□ □ □ □ □ □ □

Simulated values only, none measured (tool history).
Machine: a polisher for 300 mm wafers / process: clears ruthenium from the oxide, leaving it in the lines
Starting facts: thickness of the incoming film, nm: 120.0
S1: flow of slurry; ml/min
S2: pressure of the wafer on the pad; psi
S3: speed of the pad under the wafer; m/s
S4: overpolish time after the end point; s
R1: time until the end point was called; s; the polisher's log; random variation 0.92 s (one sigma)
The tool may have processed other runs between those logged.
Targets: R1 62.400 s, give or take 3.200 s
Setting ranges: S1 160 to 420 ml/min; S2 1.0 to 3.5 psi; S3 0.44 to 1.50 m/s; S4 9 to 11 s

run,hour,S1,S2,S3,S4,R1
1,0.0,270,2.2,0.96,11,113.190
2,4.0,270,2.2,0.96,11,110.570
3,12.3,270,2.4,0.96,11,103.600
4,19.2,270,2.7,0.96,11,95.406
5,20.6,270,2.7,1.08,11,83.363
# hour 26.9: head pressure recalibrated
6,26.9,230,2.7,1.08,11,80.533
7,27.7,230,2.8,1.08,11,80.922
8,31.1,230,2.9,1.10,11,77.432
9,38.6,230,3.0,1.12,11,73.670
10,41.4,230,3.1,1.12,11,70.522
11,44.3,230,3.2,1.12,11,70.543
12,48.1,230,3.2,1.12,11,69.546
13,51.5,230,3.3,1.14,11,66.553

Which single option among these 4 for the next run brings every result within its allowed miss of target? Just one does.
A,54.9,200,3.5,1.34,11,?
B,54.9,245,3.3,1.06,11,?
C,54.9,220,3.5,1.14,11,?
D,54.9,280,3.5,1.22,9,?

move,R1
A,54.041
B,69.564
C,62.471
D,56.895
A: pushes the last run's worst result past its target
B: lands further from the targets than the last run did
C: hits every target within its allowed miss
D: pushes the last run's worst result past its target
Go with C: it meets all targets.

□ □ □ □ □ □ □

# TASK ITEM
Transcribe only, please, the lines from the first line of the records through the line with "13,51.5,230,3.3,1.14,11,66.553". Both of those lines are included.

# WRITTEN SOLUTION
Simulated values only, none measured (tool history).
Machine: a polisher for 300 mm wafers / process: clears ruthenium from the oxide, leaving it in the lines
Starting facts: thickness of the incoming film, nm: 120.0
S1: flow of slurry; ml/min
S2: pressure of the wafer on the pad; psi
S3: speed of the pad under the wafer; m/s
S4: overpolish time after the end point; s
R1: time until the end point was called; s; the polisher's log; random variation 0.92 s (one sigma)
The tool may have processed other runs between those logged.
Targets: R1 62.400 s, give or take 3.200 s
Setting ranges: S1 160 to 420 ml/min; S2 1.0 to 3.5 psi; S3 0.44 to 1.50 m/s; S4 9 to 11 s

run,hour,S1,S2,S3,S4,R1
1,0.0,270,2.2,0.96,11,113.190
2,4.0,270,2.2,0.96,11,110.570
3,12.3,270,2.4,0.96,11,103.600
4,19.2,270,2.7,0.96,11,95.406
5,20.6,270,2.7,1.08,11,83.363
# hour 26.9: head pressure recalibrated
6,26.9,230,2.7,1.08,11,80.533
7,27.7,230,2.8,1.08,11,80.922
8,31.1,230,2.9,1.10,11,77.432
9,38.6,230,3.0,1.12,11,73.670
10,41.4,230,3.1,1.12,11,70.522
11,44.3,230,3.2,1.12,11,70.543
12,48.1,230,3.2,1.12,11,69.546
13,51.5,230,3.3,1.14,11,66.553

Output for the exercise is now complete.